Source material section start

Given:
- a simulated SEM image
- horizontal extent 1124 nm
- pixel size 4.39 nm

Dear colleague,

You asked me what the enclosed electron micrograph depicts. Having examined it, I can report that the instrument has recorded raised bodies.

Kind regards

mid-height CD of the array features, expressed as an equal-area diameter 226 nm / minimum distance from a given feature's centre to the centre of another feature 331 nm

Source material section end

Write down exactly the span of lines above from the one containing "- a simulated SEM image" to the one containing "Kind regards", both ends included.

- a simulated SEM image
- horizontal extent 1124 nm
- pixel size 4.39 nm

Dear colleague,

You asked me what the enclosed electron micrograph depicts. Having examined it, I can report that the instrument has recorded raised bodies.

Kind regards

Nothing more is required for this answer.